*** Opening of ENTRIES PROVIDED ***

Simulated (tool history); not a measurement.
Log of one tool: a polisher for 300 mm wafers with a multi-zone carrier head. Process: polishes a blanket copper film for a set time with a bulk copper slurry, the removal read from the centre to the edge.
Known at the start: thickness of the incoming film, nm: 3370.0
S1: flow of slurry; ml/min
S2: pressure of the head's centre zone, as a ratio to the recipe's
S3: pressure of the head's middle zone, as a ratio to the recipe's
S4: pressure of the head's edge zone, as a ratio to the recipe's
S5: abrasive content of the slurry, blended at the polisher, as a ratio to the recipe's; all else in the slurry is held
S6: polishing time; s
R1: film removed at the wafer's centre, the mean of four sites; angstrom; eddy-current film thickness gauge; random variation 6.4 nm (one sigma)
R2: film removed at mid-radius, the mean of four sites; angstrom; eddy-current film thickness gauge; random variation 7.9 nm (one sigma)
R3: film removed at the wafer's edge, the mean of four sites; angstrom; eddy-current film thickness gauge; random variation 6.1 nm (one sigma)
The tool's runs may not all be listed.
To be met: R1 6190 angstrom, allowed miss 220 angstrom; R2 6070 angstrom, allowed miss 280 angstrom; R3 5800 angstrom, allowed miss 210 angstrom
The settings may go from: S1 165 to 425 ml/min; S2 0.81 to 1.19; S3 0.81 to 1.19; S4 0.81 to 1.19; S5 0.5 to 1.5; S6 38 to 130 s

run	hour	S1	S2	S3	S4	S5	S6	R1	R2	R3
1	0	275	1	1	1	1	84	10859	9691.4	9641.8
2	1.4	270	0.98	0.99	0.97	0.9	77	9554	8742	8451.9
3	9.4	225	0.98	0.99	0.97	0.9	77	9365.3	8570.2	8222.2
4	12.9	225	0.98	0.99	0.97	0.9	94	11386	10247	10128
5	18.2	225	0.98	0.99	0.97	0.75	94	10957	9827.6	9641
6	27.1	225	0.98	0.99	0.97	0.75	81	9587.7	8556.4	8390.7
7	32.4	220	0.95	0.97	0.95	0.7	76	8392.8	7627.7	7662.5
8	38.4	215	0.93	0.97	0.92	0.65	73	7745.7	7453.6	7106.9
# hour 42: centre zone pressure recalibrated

*** Close of ENTRIES PROVIDED ***

Starting at the top of the listing above, repeat every line exactly until the line that contains "Known at the" has been repeated too.

• EXERCISE SOLUTION:
Simulated (tool history); not a measurement.
Log of one tool: a polisher for 300 mm wafers with a multi-zone carrier head. Process: polishes a blanket copper film for a set time with a bulk copper slurry, the removal read from the centre to the edge.
Known at the start: thickness of the incoming film, nm: 3370.0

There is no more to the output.